> [Brief]: Repeat the records below exactly, beginning at the first line and finishing with the line that contains "Section shown: cut.".

> [Information provided]:
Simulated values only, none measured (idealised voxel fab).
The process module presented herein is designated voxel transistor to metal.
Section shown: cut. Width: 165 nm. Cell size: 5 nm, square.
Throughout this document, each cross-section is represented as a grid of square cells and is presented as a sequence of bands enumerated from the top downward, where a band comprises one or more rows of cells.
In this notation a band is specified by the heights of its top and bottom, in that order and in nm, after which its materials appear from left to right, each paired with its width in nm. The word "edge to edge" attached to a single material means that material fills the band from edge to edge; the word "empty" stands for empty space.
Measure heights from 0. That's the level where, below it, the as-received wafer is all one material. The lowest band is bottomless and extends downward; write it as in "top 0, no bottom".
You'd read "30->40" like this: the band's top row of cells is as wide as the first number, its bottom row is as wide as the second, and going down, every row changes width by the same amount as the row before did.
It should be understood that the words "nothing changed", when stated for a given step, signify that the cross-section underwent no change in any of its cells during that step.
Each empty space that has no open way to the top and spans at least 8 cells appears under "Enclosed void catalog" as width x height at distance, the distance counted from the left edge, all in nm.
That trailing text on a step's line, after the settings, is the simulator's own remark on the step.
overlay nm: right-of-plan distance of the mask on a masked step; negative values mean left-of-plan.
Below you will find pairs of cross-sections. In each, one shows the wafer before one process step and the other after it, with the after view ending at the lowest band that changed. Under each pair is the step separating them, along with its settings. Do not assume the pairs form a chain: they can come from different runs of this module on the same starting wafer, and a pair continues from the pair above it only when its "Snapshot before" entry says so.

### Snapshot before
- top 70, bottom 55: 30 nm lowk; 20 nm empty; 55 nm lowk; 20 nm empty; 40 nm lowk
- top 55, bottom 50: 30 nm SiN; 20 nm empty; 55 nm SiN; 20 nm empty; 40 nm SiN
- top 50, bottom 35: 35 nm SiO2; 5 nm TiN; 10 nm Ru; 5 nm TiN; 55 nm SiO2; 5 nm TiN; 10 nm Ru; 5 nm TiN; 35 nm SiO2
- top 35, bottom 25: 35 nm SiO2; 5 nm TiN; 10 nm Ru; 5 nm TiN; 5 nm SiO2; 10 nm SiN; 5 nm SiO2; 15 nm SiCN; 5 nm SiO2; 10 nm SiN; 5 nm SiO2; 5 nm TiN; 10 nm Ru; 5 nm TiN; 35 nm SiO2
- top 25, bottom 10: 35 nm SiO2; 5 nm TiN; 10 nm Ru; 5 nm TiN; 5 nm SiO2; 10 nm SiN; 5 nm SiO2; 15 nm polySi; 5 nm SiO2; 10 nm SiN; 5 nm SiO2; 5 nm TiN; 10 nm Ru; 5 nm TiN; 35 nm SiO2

> [Task result]:
Simulated values only, none measured (idealised voxel fab).
The process module presented herein is designated voxel transistor to metal.
Section shown: cut. Width: 165 nm. Cell size: 5 nm, square.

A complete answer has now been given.